*** Record extracts Section Begins ***

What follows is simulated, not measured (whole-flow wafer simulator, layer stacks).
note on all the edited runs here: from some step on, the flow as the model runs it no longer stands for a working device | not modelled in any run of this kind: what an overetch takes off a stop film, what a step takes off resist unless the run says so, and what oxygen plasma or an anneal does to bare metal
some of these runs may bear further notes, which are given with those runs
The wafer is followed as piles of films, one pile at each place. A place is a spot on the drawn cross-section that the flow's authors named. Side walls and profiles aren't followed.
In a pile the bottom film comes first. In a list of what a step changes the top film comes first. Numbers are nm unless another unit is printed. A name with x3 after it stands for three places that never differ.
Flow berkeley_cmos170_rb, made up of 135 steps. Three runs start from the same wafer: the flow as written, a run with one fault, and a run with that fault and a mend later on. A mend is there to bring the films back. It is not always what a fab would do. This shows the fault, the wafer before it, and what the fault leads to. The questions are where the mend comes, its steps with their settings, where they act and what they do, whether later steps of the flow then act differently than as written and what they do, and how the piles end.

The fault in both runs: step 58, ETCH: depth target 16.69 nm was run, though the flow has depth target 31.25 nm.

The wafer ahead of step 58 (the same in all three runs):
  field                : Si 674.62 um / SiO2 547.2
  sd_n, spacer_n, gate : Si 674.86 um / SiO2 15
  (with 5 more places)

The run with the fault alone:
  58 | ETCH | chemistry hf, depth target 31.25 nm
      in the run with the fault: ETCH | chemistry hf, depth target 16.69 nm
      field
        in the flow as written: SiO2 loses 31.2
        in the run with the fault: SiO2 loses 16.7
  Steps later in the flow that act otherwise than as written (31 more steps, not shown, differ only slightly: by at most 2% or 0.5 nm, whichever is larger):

*** Record extracts Section Ends ***

**Exercise:**
Exactly as they stand, repeat all the records.

**Worked solution:**
What follows is simulated, not measured (whole-flow wafer simulator, layer stacks).
note on all the edited runs here: from some step on, the flow as the model runs it no longer stands for a working device | not modelled in any run of this kind: what an overetch takes off a stop film, what a step takes off resist unless the run says so, and what oxygen plasma or an anneal does to bare metal
some of these runs may bear further notes, which are given with those runs
The wafer is followed as piles of films, one pile at each place. A place is a spot on the drawn cross-section that the flow's authors named. Side walls and profiles aren't followed.
In a pile the bottom film comes first. In a list of what a step changes the top film comes first. Numbers are nm unless another unit is printed. A name with x3 after it stands for three places that never differ.
Flow berkeley_cmos170_rb, made up of 135 steps. Three runs start from the same wafer: the flow as written, a run with one fault, and a run with that fault and a mend later on. A mend is there to bring the films back. It is not always what a fab would do. This shows the fault, the wafer before it, and what the fault leads to. The questions are where the mend comes, its steps with their settings, where they act and what they do, whether later steps of the flow then act differently than as written and what they do, and how the piles end.

The fault in both runs: step 58, ETCH: depth target 16.69 nm was run, though the flow has depth target 31.25 nm.

The wafer ahead of step 58 (the same in all three runs):
  field                : Si 674.62 um / SiO2 547.2
  sd_n, spacer_n, gate : Si 674.86 um / SiO2 15
  (with 5 more places)

The run with the fault alone:
  58 | ETCH | chemistry hf, depth target 31.25 nm
      in the run with the fault: ETCH | chemistry hf, depth target 16.69 nm
      field
        in the flow as written: SiO2 loses 31.2
        in the run with the fault: SiO2 loses 16.7
  Steps later in the flow that act otherwise than as written (31 more steps, not shown, differ only slightly: by at most 2% or 0.5 nm, whichever is larger):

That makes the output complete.